*** Begin section ***

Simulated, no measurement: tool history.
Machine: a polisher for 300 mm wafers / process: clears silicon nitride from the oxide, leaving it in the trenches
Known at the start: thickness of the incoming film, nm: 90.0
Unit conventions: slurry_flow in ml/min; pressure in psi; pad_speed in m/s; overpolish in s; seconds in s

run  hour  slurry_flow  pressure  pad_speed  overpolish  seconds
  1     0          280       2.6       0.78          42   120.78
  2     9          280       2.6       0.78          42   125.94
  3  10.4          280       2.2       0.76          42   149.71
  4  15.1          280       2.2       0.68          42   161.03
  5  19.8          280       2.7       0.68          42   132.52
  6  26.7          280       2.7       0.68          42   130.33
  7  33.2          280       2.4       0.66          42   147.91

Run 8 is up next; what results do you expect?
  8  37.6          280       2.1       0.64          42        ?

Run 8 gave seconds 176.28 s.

*** End section ***

All of the material above needs to be copied exactly.

Simulated, no measurement: tool history.
Machine: a polisher for 300 mm wafers / process: clears silicon nitride from the oxide, leaving it in the trenches
Known at the start: thickness of the incoming film, nm: 90.0
Unit conventions: slurry_flow in ml/min; pressure in psi; pad_speed in m/s; overpolish in s; seconds in s

run  hour  slurry_flow  pressure  pad_speed  overpolish  seconds
  1     0          280       2.6       0.78          42   120.78
  2     9          280       2.6       0.78          42   125.94
  3  10.4          280       2.2       0.76          42   149.71
  4  15.1          280       2.2       0.68          42   161.03
  5  19.8          280       2.7       0.68          42   132.52
  6  26.7          280       2.7       0.68          42   130.33
  7  33.2          280       2.4       0.66          42   147.91

Run 8 is up next; what results do you expect?
  8  37.6          280       2.1       0.64          42        ?

Run 8 gave seconds 176.28 s.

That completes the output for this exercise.